# [Work item]
Give back every entry, exactly as written.

· · · · ·
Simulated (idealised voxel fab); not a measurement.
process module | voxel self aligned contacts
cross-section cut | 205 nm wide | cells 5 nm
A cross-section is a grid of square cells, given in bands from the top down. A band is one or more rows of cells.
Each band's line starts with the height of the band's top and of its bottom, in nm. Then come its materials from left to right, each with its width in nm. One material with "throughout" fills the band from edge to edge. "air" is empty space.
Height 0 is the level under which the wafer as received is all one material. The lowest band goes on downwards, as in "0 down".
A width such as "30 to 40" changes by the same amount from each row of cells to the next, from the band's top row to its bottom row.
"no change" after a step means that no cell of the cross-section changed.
· · · · ·

# [Result]
Simulated (idealised voxel fab); not a measurement.
process module | voxel self aligned contacts
cross-section cut | 205 nm wide | cells 5 nm
A cross-section is a grid of square cells, given in bands from the top down. A band is one or more rows of cells.
Each band's line starts with the height of the band's top and of its bottom, in nm. Then come its materials from left to right, each with its width in nm. One material with "throughout" fills the band from edge to edge. "air" is empty space.
Height 0 is the level under which the wafer as received is all one material. The lowest band goes on downwards, as in "0 down".
A width such as "30 to 40" changes by the same amount from each row of cells to the next, from the band's top row to its bottom row.
"no change" after a step means that no cell of the cross-section changed.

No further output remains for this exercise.